• **MATERIAL SHOWN**:
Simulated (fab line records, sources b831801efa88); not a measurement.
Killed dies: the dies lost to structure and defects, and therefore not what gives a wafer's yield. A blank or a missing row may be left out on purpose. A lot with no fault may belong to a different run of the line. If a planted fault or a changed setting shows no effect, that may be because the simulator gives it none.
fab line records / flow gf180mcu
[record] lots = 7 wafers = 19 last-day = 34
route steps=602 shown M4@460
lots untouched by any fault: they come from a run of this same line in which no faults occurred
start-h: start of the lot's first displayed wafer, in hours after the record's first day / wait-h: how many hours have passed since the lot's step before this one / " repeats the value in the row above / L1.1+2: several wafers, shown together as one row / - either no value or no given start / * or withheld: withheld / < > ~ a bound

• **WORK ORDER**: Take the material above and reproduce it word for word.

• **RESULT**:
Simulated (fab line records, sources b831801efa88); not a measurement.
Killed dies: the dies lost to structure and defects, and therefore not what gives a wafer's yield. A blank or a missing row may be left out on purpose. A lot with no fault may belong to a different run of the line. If a planted fault or a changed setting shows no effect, that may be because the simulator gives it none.
fab line records / flow gf180mcu
[record] lots = 7 wafers = 19 last-day = 34
route steps=602 shown M4@460
lots untouched by any fault: they come from a run of this same line in which no faults occurred
start-h: start of the lot's first displayed wafer, in hours after the record's first day / wait-h: how many hours have passed since the lot's step before this one / " repeats the value in the row above / L1.1+2: several wafers, shown together as one row / - either no value or no given start / * or withheld: withheld / < > ~ a bound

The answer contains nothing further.